START Provided information
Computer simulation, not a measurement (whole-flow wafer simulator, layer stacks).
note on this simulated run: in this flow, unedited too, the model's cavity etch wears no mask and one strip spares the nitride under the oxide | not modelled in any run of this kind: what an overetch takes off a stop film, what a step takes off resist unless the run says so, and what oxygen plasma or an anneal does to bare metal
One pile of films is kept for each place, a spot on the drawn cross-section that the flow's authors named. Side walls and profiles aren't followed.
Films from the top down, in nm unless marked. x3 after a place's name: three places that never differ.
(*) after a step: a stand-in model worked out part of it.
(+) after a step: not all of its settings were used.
END Provided information

**Assigned task:** Reproduce the listing above verbatim.

**Reply:**
Computer simulation, not a measurement (whole-flow wafer simulator, layer stacks).
note on this simulated run: in this flow, unedited too, the model's cavity etch wears no mask and one strip spares the nitride under the oxide | not modelled in any run of this kind: what an overetch takes off a stop film, what a step takes off resist unless the run says so, and what oxygen plasma or an anneal does to bare metal
One pile of films is kept for each place, a spot on the drawn cross-section that the flow's authors named. Side walls and profiles aren't followed.
Films from the top down, in nm unless marked. x3 after a place's name: three places that never differ.
(*) after a step: a stand-in model worked out part of it.
(+) after a step: not all of its settings were used.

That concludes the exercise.